--- Task item ---
For each entry that follows, produce an exact copy.

──────────────────────────────

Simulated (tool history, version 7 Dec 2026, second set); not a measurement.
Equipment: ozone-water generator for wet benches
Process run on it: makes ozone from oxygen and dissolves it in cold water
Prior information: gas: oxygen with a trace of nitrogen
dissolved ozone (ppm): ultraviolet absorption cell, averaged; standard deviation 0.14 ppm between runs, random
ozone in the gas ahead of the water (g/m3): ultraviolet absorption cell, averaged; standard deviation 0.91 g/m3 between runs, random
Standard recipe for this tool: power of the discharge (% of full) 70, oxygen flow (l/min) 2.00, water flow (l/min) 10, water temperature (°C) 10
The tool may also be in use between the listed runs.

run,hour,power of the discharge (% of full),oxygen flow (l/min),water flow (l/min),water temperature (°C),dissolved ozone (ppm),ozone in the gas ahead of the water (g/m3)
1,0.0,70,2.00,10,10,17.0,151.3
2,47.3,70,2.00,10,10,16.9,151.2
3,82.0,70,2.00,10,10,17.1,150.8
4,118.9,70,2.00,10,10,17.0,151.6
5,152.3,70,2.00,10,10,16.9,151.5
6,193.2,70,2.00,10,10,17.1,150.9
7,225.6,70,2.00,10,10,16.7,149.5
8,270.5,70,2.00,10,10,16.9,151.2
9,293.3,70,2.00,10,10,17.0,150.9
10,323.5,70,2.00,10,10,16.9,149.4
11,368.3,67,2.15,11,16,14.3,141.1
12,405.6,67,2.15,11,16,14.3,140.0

──────────────────────────────

--- Solution ---
Simulated (tool history, version 7 Dec 2026, second set); not a measurement.
Equipment: ozone-water generator for wet benches
Process run on it: makes ozone from oxygen and dissolves it in cold water
Prior information: gas: oxygen with a trace of nitrogen
dissolved ozone (ppm): ultraviolet absorption cell, averaged; standard deviation 0.14 ppm between runs, random
ozone in the gas ahead of the water (g/m3): ultraviolet absorption cell, averaged; standard deviation 0.91 g/m3 between runs, random
Standard recipe for this tool: power of the discharge (% of full) 70, oxygen flow (l/min) 2.00, water flow (l/min) 10, water temperature (°C) 10
The tool may also be in use between the listed runs.

run,hour,power of the discharge (% of full),oxygen flow (l/min),water flow (l/min),water temperature (°C),dissolved ozone (ppm),ozone in the gas ahead of the water (g/m3)
1,0.0,70,2.00,10,10,17.0,151.3
2,47.3,70,2.00,10,10,16.9,151.2
3,82.0,70,2.00,10,10,17.1,150.8
4,118.9,70,2.00,10,10,17.0,151.6
5,152.3,70,2.00,10,10,16.9,151.5
6,193.2,70,2.00,10,10,17.1,150.9
7,225.6,70,2.00,10,10,16.7,149.5
8,270.5,70,2.00,10,10,16.9,151.2
9,293.3,70,2.00,10,10,17.0,150.9
10,323.5,70,2.00,10,10,16.9,149.4
11,368.3,67,2.15,11,16,14.3,141.1
12,405.6,67,2.15,11,16,14.3,140.0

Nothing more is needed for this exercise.